**Assigned task**:
Transcribe each record below character for character.

___ Record excerpts
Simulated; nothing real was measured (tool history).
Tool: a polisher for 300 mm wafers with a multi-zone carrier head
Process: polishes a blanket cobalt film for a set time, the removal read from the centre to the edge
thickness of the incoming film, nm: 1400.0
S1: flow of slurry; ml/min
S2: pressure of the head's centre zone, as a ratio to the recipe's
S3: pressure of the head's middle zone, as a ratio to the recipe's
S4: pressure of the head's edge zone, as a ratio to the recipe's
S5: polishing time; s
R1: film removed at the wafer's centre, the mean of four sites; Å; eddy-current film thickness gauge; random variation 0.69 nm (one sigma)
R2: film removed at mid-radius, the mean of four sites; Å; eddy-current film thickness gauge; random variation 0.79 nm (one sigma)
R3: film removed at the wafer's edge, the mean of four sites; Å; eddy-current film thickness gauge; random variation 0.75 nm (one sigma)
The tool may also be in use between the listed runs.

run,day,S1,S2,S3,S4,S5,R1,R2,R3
______

**Written answer**:
Simulated; nothing real was measured (tool history).
Tool: a polisher for 300 mm wafers with a multi-zone carrier head
Process: polishes a blanket cobalt film for a set time, the removal read from the centre to the edge
thickness of the incoming film, nm: 1400.0
S1: flow of slurry; ml/min
S2: pressure of the head's centre zone, as a ratio to the recipe's
S3: pressure of the head's middle zone, as a ratio to the recipe's
S4: pressure of the head's edge zone, as a ratio to the recipe's
S5: polishing time; s
R1: film removed at the wafer's centre, the mean of four sites; Å; eddy-current film thickness gauge; random variation 0.69 nm (one sigma)
R2: film removed at mid-radius, the mean of four sites; Å; eddy-current film thickness gauge; random variation 0.79 nm (one sigma)
R3: film removed at the wafer's edge, the mean of four sites; Å; eddy-current film thickness gauge; random variation 0.75 nm (one sigma)
The tool may also be in use between the listed runs.

run,day,S1,S2,S3,S4,S5,R1,R2,R3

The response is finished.